** Opening EXTRACTED RECORDS block **

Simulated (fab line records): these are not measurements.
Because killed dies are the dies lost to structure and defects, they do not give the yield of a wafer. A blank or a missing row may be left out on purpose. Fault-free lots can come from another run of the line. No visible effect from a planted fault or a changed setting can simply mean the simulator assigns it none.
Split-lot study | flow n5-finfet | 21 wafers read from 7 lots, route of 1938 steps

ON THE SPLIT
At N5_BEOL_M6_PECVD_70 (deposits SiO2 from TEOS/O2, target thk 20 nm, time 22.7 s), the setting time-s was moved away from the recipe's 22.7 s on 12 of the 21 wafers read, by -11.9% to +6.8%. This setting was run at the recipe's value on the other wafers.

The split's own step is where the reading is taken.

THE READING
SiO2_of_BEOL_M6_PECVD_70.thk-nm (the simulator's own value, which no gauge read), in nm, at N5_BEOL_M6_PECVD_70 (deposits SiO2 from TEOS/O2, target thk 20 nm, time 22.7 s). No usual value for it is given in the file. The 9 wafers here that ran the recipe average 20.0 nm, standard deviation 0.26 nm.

** Closing EXTRACTED RECORDS block **

Could every entry be given again exactly, with no line skipped?

Simulated (fab line records): these are not measurements.
Because killed dies are the dies lost to structure and defects, they do not give the yield of a wafer. A blank or a missing row may be left out on purpose. Fault-free lots can come from another run of the line. No visible effect from a planted fault or a changed setting can simply mean the simulator assigns it none.
Split-lot study | flow n5-finfet | 21 wafers read from 7 lots, route of 1938 steps

ON THE SPLIT
At N5_BEOL_M6_PECVD_70 (deposits SiO2 from TEOS/O2, target thk 20 nm, time 22.7 s), the setting time-s was moved away from the recipe's 22.7 s on 12 of the 21 wafers read, by -11.9% to +6.8%. This setting was run at the recipe's value on the other wafers.

The split's own step is where the reading is taken.

THE READING
SiO2_of_BEOL_M6_PECVD_70.thk-nm (the simulator's own value, which no gauge read), in nm, at N5_BEOL_M6_PECVD_70 (deposits SiO2 from TEOS/O2, target thk 20 nm, time 22.7 s). No usual value for it is given in the file. The 9 wafers here that ran the recipe average 20.0 nm, standard deviation 0.26 nm.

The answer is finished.